Record excerpts —
╭──
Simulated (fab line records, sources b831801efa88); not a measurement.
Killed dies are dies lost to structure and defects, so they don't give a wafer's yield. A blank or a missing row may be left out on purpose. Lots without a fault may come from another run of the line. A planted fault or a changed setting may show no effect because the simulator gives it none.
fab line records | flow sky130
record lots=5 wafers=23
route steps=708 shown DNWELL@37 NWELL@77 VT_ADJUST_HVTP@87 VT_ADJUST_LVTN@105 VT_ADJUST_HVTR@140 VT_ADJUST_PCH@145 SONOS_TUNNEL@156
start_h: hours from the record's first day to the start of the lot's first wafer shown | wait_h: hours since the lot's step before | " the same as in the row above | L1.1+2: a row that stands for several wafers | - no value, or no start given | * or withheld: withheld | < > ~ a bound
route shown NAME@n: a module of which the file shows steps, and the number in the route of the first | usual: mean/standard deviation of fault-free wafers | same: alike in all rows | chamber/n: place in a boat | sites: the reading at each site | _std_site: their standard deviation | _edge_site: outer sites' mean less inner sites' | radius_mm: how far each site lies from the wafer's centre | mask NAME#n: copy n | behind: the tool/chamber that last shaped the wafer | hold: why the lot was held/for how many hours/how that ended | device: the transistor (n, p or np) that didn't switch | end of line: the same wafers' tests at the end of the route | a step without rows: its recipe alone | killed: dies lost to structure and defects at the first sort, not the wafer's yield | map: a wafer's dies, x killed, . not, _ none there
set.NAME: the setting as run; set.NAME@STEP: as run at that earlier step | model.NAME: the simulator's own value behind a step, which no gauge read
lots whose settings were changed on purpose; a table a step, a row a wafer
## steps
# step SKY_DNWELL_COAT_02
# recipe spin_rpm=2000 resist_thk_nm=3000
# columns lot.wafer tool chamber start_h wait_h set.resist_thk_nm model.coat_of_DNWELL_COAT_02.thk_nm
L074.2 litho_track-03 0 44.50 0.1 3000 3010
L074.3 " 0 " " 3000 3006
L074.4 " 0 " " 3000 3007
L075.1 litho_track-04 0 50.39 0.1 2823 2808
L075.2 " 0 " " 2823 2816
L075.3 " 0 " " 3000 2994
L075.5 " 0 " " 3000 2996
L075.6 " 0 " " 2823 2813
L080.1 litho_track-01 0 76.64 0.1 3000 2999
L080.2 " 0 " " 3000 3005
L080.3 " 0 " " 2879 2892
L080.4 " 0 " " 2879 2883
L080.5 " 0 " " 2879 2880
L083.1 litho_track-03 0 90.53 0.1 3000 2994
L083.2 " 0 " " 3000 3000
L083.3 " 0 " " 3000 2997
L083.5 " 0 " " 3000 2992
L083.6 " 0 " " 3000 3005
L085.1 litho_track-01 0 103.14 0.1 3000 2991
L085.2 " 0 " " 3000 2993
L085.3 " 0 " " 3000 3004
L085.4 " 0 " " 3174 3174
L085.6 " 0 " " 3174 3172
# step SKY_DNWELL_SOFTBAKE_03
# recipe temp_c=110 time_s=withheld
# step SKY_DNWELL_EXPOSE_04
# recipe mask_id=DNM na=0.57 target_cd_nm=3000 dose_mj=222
╰──

Required action — With the first line being the one containing "# recipe spin_rpm=2000 resist_thk_nm=3000" and the last line the one containing "# step SKY_DNWELL_EXPOSE_04", transcribe exactly the lines above that fall in that range.

Answer space —
# recipe spin_rpm=2000 resist_thk_nm=3000
# columns lot.wafer tool chamber start_h wait_h set.resist_thk_nm model.coat_of_DNWELL_COAT_02.thk_nm
L074.2 litho_track-03 0 44.50 0.1 3000 3010
L074.3 " 0 " " 3000 3006
L074.4 " 0 " " 3000 3007
L075.1 litho_track-04 0 50.39 0.1 2823 2808
L075.2 " 0 " " 2823 2816
L075.3 " 0 " " 3000 2994
L075.5 " 0 " " 3000 2996
L075.6 " 0 " " 2823 2813
L080.1 litho_track-01 0 76.64 0.1 3000 2999
L080.2 " 0 " " 3000 3005
L080.3 " 0 " " 2879 2892
L080.4 " 0 " " 2879 2883
L080.5 " 0 " " 2879 2880
L083.1 litho_track-03 0 90.53 0.1 3000 2994
L083.2 " 0 " " 3000 3000
L083.3 " 0 " " 3000 2997
L083.5 " 0 " " 3000 2992
L083.6 " 0 " " 3000 3005
L085.1 litho_track-01 0 103.14 0.1 3000 2991
L085.2 " 0 " " 3000 2993
L085.3 " 0 " " 3000 3004
L085.4 " 0 " " 3174 3174
L085.6 " 0 " " 3174 3172
# step SKY_DNWELL_SOFTBAKE_03
# recipe temp_c=110 time_s=withheld
# step SKY_DNWELL_EXPOSE_04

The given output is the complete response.